□ □ □ □ □

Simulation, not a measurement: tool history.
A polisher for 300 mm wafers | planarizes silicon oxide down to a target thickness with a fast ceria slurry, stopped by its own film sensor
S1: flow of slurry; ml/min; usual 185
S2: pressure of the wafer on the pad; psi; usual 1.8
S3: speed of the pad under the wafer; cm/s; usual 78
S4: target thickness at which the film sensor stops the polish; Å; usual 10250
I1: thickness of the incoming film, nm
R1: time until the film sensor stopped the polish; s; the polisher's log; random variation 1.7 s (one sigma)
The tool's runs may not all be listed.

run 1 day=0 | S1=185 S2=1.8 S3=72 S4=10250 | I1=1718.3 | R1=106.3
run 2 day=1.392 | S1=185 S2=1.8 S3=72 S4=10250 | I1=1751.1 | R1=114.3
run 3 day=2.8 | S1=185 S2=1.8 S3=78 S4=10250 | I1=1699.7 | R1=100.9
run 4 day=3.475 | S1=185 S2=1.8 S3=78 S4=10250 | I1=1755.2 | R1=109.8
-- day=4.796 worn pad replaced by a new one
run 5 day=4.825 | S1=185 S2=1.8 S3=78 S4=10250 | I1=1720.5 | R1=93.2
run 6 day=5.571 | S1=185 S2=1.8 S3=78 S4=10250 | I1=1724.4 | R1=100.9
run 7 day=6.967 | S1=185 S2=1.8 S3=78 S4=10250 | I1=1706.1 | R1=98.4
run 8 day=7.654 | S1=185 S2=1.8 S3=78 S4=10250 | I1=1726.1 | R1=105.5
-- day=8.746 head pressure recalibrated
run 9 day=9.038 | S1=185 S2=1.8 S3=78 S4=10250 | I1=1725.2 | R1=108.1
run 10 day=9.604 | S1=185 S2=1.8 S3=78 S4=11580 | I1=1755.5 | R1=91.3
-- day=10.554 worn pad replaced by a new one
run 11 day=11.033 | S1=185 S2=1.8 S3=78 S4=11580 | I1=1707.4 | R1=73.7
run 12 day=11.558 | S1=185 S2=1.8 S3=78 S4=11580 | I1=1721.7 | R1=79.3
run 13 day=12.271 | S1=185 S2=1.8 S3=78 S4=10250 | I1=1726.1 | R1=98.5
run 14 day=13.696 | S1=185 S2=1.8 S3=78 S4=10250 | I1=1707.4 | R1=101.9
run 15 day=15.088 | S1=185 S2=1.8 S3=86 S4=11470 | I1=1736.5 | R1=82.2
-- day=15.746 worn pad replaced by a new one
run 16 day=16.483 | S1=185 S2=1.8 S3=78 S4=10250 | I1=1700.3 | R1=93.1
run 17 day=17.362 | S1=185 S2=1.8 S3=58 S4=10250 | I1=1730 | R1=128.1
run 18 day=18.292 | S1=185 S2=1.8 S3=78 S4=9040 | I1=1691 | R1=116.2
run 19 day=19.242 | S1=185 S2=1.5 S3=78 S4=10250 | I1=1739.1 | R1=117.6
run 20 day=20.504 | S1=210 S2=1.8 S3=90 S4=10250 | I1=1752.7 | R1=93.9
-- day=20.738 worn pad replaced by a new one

□ □ □ □ □

ACTION ITEM ▸
Using the data above, print exactly the lines from the line that contains "S4: target thickness" through the line that contains "The tool's runs may not all be listed.", with both included.

EXERCISE RESULT ▸
S4: target thickness at which the film sensor stops the polish; Å; usual 10250
I1: thickness of the incoming film, nm
R1: time until the film sensor stopped the polish; s; the polisher's log; random variation 1.7 s (one sigma)
The tool's runs may not all be listed.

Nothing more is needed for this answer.